Task item ->
The answer should consist of all the records, copied exactly.

Listed records ->
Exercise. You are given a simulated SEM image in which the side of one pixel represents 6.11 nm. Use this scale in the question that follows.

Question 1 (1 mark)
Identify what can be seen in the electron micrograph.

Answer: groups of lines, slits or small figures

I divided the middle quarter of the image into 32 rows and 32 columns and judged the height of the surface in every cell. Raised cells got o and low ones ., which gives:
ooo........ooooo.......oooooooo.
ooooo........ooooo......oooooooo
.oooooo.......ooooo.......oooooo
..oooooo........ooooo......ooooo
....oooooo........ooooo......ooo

Reply ->
Exercise. You are given a simulated SEM image in which the side of one pixel represents 6.11 nm. Use this scale in the question that follows.

Question 1 (1 mark)
Identify what can be seen in the electron micrograph.

Answer: groups of lines, slits or small figures

I divided the middle quarter of the image into 32 rows and 32 columns and judged the height of the surface in every cell. Raised cells got o and low ones ., which gives:
ooo........ooooo.......oooooooo.
ooooo........ooooo......oooooooo
.oooooo.......ooooo.......oooooo
..oooooo........ooooo......ooooo
....oooooo........ooooo......ooo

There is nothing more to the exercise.